Work task
Some entries follow. Reproduce exactly the lines starting at the one with "flowable_oxide_etched_nm: thickness taken" and stopping after the one with "To be met: flowable_oxide_etched_nm".

Data supplied
#####
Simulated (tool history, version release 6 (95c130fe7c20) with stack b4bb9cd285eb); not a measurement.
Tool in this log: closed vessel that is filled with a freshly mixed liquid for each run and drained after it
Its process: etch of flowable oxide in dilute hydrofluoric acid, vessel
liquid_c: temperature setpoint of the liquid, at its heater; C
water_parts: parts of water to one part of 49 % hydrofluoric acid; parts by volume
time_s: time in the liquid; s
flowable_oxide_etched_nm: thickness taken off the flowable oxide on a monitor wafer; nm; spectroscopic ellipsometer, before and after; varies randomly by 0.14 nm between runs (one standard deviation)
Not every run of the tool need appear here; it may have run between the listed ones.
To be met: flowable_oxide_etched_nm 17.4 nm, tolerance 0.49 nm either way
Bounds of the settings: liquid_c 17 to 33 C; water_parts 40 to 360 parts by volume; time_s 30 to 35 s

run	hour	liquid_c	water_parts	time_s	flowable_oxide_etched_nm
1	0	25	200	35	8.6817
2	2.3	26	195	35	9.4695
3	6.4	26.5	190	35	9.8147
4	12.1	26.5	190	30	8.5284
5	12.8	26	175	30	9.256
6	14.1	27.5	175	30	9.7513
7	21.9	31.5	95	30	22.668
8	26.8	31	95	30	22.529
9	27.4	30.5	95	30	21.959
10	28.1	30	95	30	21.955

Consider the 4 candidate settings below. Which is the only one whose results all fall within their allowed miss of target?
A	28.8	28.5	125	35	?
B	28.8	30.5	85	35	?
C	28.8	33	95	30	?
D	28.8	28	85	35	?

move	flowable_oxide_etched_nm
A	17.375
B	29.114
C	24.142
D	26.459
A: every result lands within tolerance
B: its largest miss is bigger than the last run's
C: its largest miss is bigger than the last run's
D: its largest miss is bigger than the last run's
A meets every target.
#####

Result
flowable_oxide_etched_nm: thickness taken off the flowable oxide on a monitor wafer; nm; spectroscopic ellipsometer, before and after; varies randomly by 0.14 nm between runs (one standard deviation)
Not every run of the tool need appear here; it may have run between the listed ones.
To be met: flowable_oxide_etched_nm 17.4 nm, tolerance 0.49 nm either way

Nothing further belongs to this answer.